• REQUIREMENT: Would you transcribe the records word for word, please?

• DATASET EXCERPTS:
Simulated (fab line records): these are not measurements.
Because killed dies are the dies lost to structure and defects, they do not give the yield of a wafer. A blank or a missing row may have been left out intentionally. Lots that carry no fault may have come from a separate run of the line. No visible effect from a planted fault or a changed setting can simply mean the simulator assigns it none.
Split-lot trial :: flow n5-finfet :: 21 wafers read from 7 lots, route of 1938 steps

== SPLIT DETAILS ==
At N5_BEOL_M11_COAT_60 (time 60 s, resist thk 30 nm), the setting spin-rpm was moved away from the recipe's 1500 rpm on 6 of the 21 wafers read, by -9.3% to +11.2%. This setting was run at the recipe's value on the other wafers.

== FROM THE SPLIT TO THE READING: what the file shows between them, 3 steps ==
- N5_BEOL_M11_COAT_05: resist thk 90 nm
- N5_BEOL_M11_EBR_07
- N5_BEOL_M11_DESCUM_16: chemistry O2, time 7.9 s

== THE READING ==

• WRITTEN SOLUTION:
Simulated (fab line records): these are not measurements.
Because killed dies are the dies lost to structure and defects, they do not give the yield of a wafer. A blank or a missing row may have been left out intentionally. Lots that carry no fault may have come from a separate run of the line. No visible effect from a planted fault or a changed setting can simply mean the simulator assigns it none.
Split-lot trial :: flow n5-finfet :: 21 wafers read from 7 lots, route of 1938 steps

== SPLIT DETAILS ==
At N5_BEOL_M11_COAT_60 (time 60 s, resist thk 30 nm), the setting spin-rpm was moved away from the recipe's 1500 rpm on 6 of the 21 wafers read, by -9.3% to +11.2%. This setting was run at the recipe's value on the other wafers.

== FROM THE SPLIT TO THE READING: what the file shows between them, 3 steps ==
- N5_BEOL_M11_COAT_05: resist thk 90 nm
- N5_BEOL_M11_EBR_07
- N5_BEOL_M11_DESCUM_16: chemistry O2, time 7.9 s

== THE READING ==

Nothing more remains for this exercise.